Assignment — For each record below, give an exact transcription.

(Beginning of Dataset excerpts)

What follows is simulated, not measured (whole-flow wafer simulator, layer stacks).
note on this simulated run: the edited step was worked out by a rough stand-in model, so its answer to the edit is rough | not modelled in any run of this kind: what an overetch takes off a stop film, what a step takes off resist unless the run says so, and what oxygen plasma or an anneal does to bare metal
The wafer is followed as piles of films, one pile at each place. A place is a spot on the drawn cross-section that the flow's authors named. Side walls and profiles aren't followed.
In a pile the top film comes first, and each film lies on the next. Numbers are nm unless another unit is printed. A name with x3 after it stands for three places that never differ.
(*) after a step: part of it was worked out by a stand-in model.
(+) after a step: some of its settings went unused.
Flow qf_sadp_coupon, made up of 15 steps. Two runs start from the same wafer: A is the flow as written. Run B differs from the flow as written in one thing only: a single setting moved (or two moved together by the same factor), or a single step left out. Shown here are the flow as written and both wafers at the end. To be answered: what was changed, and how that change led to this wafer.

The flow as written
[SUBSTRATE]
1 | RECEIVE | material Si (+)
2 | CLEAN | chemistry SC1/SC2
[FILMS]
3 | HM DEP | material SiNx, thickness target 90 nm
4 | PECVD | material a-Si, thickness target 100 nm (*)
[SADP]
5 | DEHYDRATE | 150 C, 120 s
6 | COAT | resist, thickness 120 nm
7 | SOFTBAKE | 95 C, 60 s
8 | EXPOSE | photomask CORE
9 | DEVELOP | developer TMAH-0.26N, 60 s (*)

(End of Dataset excerpts)

Answer box —
What follows is simulated, not measured (whole-flow wafer simulator, layer stacks).
note on this simulated run: the edited step was worked out by a rough stand-in model, so its answer to the edit is rough | not modelled in any run of this kind: what an overetch takes off a stop film, what a step takes off resist unless the run says so, and what oxygen plasma or an anneal does to bare metal
The wafer is followed as piles of films, one pile at each place. A place is a spot on the drawn cross-section that the flow's authors named. Side walls and profiles aren't followed.
In a pile the top film comes first, and each film lies on the next. Numbers are nm unless another unit is printed. A name with x3 after it stands for three places that never differ.
(*) after a step: part of it was worked out by a stand-in model.
(+) after a step: some of its settings went unused.
Flow qf_sadp_coupon, made up of 15 steps. Two runs start from the same wafer: A is the flow as written. Run B differs from the flow as written in one thing only: a single setting moved (or two moved together by the same factor), or a single step left out. Shown here are the flow as written and both wafers at the end. To be answered: what was changed, and how that change led to this wafer.

The flow as written
[SUBSTRATE]
1 | RECEIVE | material Si (+)
2 | CLEAN | chemistry SC1/SC2
[FILMS]
3 | HM DEP | material SiNx, thickness target 90 nm
4 | PECVD | material a-Si, thickness target 100 nm (*)
[SADP]
5 | DEHYDRATE | 150 C, 120 s
6 | COAT | resist, thickness 120 nm
7 | SOFTBAKE | 95 C, 60 s
8 | EXPOSE | photomask CORE
9 | DEVELOP | developer TMAH-0.26N, 60 s (*)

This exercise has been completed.